Record excerpts:
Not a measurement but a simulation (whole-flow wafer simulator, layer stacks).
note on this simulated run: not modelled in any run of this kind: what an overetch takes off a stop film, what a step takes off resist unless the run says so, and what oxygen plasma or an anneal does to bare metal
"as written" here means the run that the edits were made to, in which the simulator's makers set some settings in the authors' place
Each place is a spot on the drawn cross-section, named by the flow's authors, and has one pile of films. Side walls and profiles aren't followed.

Action item:
The whole of the material above is to be restated exactly.

Exercise output:
Not a measurement but a simulation (whole-flow wafer simulator, layer stacks).
note on this simulated run: not modelled in any run of this kind: what an overetch takes off a stop film, what a step takes off resist unless the run says so, and what oxygen plasma or an anneal does to bare metal
"as written" here means the run that the edits were made to, in which the simulator's makers set some settings in the authors' place
Each place is a spot on the drawn cross-section, named by the flow's authors, and has one pile of films. Side walls and profiles aren't followed.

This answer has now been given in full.